[Opening Data to examine section]

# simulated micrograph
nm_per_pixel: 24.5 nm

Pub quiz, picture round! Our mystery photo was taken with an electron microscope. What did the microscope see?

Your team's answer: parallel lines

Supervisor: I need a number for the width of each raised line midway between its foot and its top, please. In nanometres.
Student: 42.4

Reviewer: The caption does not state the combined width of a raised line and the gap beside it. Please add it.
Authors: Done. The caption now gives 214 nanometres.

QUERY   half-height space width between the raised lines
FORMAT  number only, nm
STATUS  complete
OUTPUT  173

[Closing Data to examine section]

→ **Assigned task**:
Set down verbatim only the lines between the start of the data above and the line with "Your team's answer: parallel lines", both boundaries included.

→ **Response box**:
# simulated micrograph
nm_per_pixel: 24.5 nm

Pub quiz, picture round! Our mystery photo was taken with an electron microscope. What did the microscope see?

Your team's answer: parallel lines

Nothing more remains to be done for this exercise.